········
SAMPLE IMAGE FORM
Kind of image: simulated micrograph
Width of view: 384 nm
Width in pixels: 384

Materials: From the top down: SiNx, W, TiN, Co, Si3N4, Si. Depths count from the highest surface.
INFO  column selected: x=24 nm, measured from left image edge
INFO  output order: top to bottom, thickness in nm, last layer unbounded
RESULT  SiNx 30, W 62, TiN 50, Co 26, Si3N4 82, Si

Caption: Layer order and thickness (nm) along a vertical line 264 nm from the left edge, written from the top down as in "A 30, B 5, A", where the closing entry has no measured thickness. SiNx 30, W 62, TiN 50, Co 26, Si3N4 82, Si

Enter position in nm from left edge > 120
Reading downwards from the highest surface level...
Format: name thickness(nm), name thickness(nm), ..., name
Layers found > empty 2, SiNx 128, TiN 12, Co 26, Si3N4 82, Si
········

-- Work request --
Copy the records above exactly, beginning at the line that contains "Reading downwards from" and stopping after the line that contains "Format: name thickness(nm), name".

-- Response area --
Reading downwards from the highest surface level...
Format: name thickness(nm), name thickness(nm), ..., name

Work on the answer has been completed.